EXERCISE: Every record must come back exactly as given.

STORED DATA:
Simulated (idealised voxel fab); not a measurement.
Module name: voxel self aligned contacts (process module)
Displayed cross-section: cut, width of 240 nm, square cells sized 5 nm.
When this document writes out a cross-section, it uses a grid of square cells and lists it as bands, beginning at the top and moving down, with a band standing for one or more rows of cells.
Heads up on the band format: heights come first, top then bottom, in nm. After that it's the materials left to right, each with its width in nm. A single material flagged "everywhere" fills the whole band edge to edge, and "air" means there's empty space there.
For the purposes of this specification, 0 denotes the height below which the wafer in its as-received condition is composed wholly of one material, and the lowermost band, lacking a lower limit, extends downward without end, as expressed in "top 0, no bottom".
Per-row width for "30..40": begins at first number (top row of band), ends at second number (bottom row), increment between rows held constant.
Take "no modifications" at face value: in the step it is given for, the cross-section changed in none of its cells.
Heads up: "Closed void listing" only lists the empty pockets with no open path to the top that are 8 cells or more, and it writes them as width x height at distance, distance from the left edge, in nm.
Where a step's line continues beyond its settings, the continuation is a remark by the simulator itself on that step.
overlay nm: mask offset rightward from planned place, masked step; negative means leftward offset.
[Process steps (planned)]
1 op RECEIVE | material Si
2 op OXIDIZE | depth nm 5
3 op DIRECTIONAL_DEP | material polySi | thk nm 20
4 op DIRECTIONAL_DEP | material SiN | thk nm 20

ANSWER AREA:
Simulated (idealised voxel fab); not a measurement.
Module name: voxel self aligned contacts (process module)
Displayed cross-section: cut, width of 240 nm, square cells sized 5 nm.
When this document writes out a cross-section, it uses a grid of square cells and lists it as bands, beginning at the top and moving down, with a band standing for one or more rows of cells.
Heads up on the band format: heights come first, top then bottom, in nm. After that it's the materials left to right, each with its width in nm. A single material flagged "everywhere" fills the whole band edge to edge, and "air" means there's empty space there.
For the purposes of this specification, 0 denotes the height below which the wafer in its as-received condition is composed wholly of one material, and the lowermost band, lacking a lower limit, extends downward without end, as expressed in "top 0, no bottom".
Per-row width for "30..40": begins at first number (top row of band), ends at second number (bottom row), increment between rows held constant.
Take "no modifications" at face value: in the step it is given for, the cross-section changed in none of its cells.
Heads up: "Closed void listing" only lists the empty pockets with no open path to the top that are 8 cells or more, and it writes them as width x height at distance, distance from the left edge, in nm.
Where a step's line continues beyond its settings, the continuation is a remark by the simulator itself on that step.
overlay nm: mask offset rightward from planned place, masked step; negative means leftward offset.
[Process steps (planned)]
1 op RECEIVE | material Si
2 op OXIDIZE | depth nm 5
3 op DIRECTIONAL_DEP | material polySi | thk nm 20
4 op DIRECTIONAL_DEP | material SiN | thk nm 20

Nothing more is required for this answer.